(Task item) Repeat exactly, please, the lines that begin at the start of the listing and end at the line holding "Units of measure: liquid_c".

┄┄┄┄┄┄

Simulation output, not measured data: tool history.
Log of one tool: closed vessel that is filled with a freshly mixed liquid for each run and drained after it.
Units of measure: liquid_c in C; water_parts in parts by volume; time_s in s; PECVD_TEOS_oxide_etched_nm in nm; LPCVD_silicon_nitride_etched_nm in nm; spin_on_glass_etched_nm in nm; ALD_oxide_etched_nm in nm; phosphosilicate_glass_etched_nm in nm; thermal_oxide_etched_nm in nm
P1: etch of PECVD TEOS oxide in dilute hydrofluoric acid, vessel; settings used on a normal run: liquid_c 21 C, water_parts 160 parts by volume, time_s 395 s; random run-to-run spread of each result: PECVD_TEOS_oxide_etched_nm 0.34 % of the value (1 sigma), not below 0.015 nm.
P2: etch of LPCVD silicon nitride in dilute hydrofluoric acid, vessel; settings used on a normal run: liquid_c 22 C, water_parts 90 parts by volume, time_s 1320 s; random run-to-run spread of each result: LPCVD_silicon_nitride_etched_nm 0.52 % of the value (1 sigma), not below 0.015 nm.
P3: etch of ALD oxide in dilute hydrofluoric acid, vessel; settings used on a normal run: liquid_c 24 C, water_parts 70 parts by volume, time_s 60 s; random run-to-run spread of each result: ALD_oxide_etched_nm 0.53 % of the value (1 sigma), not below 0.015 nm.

┄┄┄┄┄┄

(Task result)
Simulation output, not measured data: tool history.
Log of one tool: closed vessel that is filled with a freshly mixed liquid for each run and drained after it.
Units of measure: liquid_c in C; water_parts in parts by volume; time_s in s; PECVD_TEOS_oxide_etched_nm in nm; LPCVD_silicon_nitride_etched_nm in nm; spin_on_glass_etched_nm in nm; ALD_oxide_etched_nm in nm; phosphosilicate_glass_etched_nm in nm; thermal_oxide_etched_nm in nm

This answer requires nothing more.